> [PROVIDED RECORDS]
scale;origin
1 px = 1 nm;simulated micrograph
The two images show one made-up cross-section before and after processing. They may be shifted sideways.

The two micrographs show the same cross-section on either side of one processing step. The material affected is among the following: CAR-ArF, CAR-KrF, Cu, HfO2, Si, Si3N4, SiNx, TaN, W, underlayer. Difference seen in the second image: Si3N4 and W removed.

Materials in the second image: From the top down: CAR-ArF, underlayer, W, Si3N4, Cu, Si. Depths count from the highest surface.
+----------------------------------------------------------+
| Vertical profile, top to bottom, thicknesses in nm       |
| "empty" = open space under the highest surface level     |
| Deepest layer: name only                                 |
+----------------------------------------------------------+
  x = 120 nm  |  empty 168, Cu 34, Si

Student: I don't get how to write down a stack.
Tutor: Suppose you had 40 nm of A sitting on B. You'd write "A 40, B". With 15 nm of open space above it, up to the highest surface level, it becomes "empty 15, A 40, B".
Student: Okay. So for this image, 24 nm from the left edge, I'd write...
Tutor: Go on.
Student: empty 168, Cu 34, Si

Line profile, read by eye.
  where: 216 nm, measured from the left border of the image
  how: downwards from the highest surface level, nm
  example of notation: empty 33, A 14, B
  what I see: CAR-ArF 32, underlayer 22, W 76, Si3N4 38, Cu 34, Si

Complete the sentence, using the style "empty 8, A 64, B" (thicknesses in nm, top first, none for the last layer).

> [WORK REQUEST] Only the lines above starting at the line that holds "how: downwards from" and ending at the line that holds "what I see: CAR-ArF" are to be repeated, exactly and in full.

> [TASK RESULT]
  how: downwards from the highest surface level, nm
  example of notation: empty 33, A 14, B
  what I see: CAR-ArF 32, underlayer 22, W 76, Si3N4 38, Cu 34, Si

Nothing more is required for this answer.